----- Listed entries -----
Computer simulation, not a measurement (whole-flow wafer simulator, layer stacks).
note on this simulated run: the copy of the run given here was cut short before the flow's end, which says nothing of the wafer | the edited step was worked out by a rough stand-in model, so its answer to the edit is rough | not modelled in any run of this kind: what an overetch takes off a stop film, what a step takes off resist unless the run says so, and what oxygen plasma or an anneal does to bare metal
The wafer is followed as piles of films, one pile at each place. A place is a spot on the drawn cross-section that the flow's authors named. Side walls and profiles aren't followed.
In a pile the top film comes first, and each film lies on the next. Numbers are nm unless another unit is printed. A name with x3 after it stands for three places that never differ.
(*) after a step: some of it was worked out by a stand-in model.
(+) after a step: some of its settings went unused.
-----

Set the whole listing down, word for word.

Computer simulation, not a measurement (whole-flow wafer simulator, layer stacks).
note on this simulated run: the copy of the run given here was cut short before the flow's end, which says nothing of the wafer | the edited step was worked out by a rough stand-in model, so its answer to the edit is rough | not modelled in any run of this kind: what an overetch takes off a stop film, what a step takes off resist unless the run says so, and what oxygen plasma or an anneal does to bare metal
The wafer is followed as piles of films, one pile at each place. A place is a spot on the drawn cross-section that the flow's authors named. Side walls and profiles aren't followed.
In a pile the top film comes first, and each film lies on the next. Numbers are nm unless another unit is printed. A name with x3 after it stands for three places that never differ.
(*) after a step: some of it was worked out by a stand-in model.
(+) after a step: some of its settings went unused.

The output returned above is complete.